:: Activity ::
A precise repetition of every line below is the required answer.

START Data listing
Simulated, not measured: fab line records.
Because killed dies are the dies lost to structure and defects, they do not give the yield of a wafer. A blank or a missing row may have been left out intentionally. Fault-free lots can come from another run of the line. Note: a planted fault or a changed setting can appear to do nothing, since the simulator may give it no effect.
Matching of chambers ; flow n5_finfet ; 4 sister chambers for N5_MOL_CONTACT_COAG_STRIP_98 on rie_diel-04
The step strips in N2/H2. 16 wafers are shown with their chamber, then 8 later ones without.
END Data listing

:: Response area ::
Simulated, not measured: fab line records.
Because killed dies are the dies lost to structure and defects, they do not give the yield of a wafer. A blank or a missing row may have been left out intentionally. Fault-free lots can come from another run of the line. Note: a planted fault or a changed setting can appear to do nothing, since the simulator may give it no effect.
Matching of chambers ; flow n5_finfet ; 4 sister chambers for N5_MOL_CONTACT_COAG_STRIP_98 on rie_diel-04
The step strips in N2/H2. 16 wafers are shown with their chamber, then 8 later ones without.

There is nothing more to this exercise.